▸ **Work task**:
The following data has a line with "C1: hours that" and a line with "I1: humidity of the room's air, %". Write out exactly those lines and all the lines between them.

▸ **Records supplied**:
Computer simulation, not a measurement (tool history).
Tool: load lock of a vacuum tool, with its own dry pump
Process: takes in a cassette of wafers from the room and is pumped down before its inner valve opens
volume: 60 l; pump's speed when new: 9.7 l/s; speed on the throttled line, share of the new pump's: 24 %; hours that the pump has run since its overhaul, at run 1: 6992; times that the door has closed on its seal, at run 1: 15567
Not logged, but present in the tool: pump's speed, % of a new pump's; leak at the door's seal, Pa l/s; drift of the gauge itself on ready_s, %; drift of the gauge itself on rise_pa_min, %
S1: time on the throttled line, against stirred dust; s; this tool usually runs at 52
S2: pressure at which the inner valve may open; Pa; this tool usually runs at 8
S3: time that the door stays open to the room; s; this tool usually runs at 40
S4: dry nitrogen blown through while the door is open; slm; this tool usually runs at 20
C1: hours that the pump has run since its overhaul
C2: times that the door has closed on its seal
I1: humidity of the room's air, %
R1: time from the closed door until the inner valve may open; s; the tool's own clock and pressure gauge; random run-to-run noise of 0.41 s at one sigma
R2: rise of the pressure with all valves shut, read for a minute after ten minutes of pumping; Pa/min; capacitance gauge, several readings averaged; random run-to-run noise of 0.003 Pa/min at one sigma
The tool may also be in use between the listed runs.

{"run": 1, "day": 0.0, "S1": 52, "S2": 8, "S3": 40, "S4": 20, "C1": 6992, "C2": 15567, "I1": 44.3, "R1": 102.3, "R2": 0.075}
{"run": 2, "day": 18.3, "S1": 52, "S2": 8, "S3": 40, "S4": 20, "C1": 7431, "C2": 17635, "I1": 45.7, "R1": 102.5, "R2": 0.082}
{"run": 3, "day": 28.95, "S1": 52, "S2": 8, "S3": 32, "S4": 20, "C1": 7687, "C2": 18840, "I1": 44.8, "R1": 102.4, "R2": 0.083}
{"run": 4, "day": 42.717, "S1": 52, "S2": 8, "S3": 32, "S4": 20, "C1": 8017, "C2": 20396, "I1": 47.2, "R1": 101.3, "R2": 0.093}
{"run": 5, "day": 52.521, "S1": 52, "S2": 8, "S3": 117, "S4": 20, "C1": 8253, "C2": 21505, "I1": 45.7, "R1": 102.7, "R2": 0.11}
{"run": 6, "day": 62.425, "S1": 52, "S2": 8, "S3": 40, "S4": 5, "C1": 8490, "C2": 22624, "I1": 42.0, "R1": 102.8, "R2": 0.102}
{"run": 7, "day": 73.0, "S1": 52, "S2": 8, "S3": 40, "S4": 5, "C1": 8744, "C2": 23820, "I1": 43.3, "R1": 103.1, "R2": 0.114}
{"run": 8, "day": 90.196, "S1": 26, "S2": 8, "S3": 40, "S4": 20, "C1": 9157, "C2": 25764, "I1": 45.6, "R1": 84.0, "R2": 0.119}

▸ **Task solution**:
C1: hours that the pump has run since its overhaul
C2: times that the door has closed on its seal
I1: humidity of the room's air, %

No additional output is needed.